Required action: Up to and including the line with "C5: hours since", please set down the entries below exactly, starting from the first line.

Data extracts:
++++++
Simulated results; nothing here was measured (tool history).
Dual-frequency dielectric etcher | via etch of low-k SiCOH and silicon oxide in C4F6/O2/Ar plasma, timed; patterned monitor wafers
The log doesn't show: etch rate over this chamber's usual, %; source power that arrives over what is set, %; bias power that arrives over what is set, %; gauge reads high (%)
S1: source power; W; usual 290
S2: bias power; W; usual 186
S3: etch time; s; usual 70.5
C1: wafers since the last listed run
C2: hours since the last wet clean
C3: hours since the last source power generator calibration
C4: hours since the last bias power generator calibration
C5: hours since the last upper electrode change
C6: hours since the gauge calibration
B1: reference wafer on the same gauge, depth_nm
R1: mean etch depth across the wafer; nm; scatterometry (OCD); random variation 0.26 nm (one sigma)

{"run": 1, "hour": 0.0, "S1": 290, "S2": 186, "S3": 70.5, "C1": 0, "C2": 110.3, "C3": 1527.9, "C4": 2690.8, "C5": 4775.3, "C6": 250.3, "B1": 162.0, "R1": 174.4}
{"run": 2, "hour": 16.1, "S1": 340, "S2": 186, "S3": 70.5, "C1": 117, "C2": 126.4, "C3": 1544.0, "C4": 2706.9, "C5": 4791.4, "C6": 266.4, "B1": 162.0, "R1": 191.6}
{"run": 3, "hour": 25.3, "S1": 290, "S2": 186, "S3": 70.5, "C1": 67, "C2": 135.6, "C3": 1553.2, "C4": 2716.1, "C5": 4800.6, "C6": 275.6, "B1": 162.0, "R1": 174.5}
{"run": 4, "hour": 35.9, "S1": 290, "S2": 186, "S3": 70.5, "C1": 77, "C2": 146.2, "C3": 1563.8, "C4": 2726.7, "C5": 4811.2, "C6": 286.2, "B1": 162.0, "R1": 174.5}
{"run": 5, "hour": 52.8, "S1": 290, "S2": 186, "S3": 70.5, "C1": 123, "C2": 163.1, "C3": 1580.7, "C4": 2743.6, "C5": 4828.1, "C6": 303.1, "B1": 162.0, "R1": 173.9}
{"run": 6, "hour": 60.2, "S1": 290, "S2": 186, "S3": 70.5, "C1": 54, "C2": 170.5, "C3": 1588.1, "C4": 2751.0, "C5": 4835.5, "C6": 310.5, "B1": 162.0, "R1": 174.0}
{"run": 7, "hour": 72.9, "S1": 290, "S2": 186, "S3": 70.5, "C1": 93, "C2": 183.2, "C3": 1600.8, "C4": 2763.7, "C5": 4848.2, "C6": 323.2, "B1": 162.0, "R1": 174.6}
++++++

Exercise solution:
Simulated results; nothing here was measured (tool history).
Dual-frequency dielectric etcher | via etch of low-k SiCOH and silicon oxide in C4F6/O2/Ar plasma, timed; patterned monitor wafers
The log doesn't show: etch rate over this chamber's usual, %; source power that arrives over what is set, %; bias power that arrives over what is set, %; gauge reads high (%)
S1: source power; W; usual 290
S2: bias power; W; usual 186
S3: etch time; s; usual 70.5
C1: wafers since the last listed run
C2: hours since the last wet clean
C3: hours since the last source power generator calibration
C4: hours since the last bias power generator calibration
C5: hours since the last upper electrode change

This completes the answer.